▶ [ENTRIES SUPPLIED]
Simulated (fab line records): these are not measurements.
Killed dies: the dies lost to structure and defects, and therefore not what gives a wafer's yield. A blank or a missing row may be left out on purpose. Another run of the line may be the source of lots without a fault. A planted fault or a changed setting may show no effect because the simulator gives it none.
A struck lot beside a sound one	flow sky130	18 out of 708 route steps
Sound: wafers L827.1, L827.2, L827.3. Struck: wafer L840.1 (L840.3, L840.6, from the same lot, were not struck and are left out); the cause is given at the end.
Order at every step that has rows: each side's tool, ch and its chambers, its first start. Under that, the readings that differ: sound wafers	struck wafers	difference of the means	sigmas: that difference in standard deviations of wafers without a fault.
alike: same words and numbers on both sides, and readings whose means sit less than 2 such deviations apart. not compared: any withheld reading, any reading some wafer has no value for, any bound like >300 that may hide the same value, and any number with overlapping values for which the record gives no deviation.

▶ [REQUIRED ACTION] Retype the data in full, and keep every line identical to the original.

▶ [WORKED SOLUTION]
Simulated (fab line records): these are not measurements.
Killed dies: the dies lost to structure and defects, and therefore not what gives a wafer's yield. A blank or a missing row may be left out on purpose. Another run of the line may be the source of lots without a fault. A planted fault or a changed setting may show no effect because the simulator gives it none.
A struck lot beside a sound one	flow sky130	18 out of 708 route steps
Sound: wafers L827.1, L827.2, L827.3. Struck: wafer L840.1 (L840.3, L840.6, from the same lot, were not struck and are left out); the cause is given at the end.
Order at every step that has rows: each side's tool, ch and its chambers, its first start. Under that, the readings that differ: sound wafers	struck wafers	difference of the means	sigmas: that difference in standard deviations of wafers without a fault.
alike: same words and numbers on both sides, and readings whose means sit less than 2 such deviations apart. not compared: any withheld reading, any reading some wafer has no value for, any bound like >300 that may hide the same value, and any number with overlapping values for which the record gives no deviation.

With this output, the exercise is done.